→ Work request
All of the data that appears below is to be given again precisely as written.

→ Records shown
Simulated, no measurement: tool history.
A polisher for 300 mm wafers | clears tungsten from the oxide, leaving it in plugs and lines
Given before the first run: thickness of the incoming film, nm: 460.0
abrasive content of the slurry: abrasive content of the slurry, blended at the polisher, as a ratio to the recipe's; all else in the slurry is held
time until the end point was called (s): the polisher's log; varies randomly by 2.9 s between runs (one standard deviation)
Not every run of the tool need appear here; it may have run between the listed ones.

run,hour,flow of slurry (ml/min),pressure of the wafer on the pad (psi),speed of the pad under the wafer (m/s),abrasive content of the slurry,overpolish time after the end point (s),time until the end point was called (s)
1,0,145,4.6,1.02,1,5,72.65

→ Response box
Simulated, no measurement: tool history.
A polisher for 300 mm wafers | clears tungsten from the oxide, leaving it in plugs and lines
Given before the first run: thickness of the incoming film, nm: 460.0
abrasive content of the slurry: abrasive content of the slurry, blended at the polisher, as a ratio to the recipe's; all else in the slurry is held
time until the end point was called (s): the polisher's log; varies randomly by 2.9 s between runs (one standard deviation)
Not every run of the tool need appear here; it may have run between the listed ones.

run,hour,flow of slurry (ml/min),pressure of the wafer on the pad (psi),speed of the pad under the wafer (m/s),abrasive content of the slurry,overpolish time after the end point (s),time until the end point was called (s)
1,0,145,4.6,1.02,1,5,72.65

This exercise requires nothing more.